--- --- ---
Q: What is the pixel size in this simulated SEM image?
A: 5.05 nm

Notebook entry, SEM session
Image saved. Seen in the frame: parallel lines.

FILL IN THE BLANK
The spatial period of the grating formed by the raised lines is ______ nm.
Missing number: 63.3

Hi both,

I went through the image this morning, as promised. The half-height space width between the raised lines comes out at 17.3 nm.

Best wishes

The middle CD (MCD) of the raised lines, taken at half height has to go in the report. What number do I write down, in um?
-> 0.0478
--- --- ---

(REQUIRED ACTION)
Would you mind giving all the records again exactly?

(WORKED SOLUTION)
Q: What is the pixel size in this simulated SEM image?
A: 5.05 nm

Notebook entry, SEM session
Image saved. Seen in the frame: parallel lines.

FILL IN THE BLANK
The spatial period of the grating formed by the raised lines is ______ nm.
Missing number: 63.3

Hi both,

I went through the image this morning, as promised. The half-height space width between the raised lines comes out at 17.3 nm.

Best wishes

The middle CD (MCD) of the raised lines, taken at half height has to go in the report. What number do I write down, in um?
-> 0.0478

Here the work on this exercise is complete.